### Work order
From the listing below, retype exactly the line holding "For run 8, what comes out?", the line holding "Not included in", and the lines between them; skip everything else.

↓↓↓

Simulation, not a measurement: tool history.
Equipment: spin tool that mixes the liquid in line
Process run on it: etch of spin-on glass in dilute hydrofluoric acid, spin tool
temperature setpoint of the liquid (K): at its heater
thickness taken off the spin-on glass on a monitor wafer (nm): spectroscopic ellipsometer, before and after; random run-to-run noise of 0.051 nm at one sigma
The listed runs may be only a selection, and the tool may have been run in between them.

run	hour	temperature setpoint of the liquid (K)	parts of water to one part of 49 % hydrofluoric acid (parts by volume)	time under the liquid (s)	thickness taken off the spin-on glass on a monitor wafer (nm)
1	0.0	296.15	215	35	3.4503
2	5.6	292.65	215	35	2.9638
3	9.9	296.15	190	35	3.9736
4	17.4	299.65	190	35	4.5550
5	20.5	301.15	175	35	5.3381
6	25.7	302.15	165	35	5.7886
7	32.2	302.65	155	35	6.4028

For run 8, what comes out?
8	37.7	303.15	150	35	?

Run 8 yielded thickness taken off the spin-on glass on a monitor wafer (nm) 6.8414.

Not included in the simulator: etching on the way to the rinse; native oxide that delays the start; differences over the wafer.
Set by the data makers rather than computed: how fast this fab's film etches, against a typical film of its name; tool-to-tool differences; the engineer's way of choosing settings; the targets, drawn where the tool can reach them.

↑↑↑

### Answer space
For run 8, what comes out?
8	37.7	303.15	150	35	?

Run 8 yielded thickness taken off the spin-on glass on a monitor wafer (nm) 6.8414.

Not included in the simulator: etching on the way to the rinse; native oxide that delays the start; differences over the wafer.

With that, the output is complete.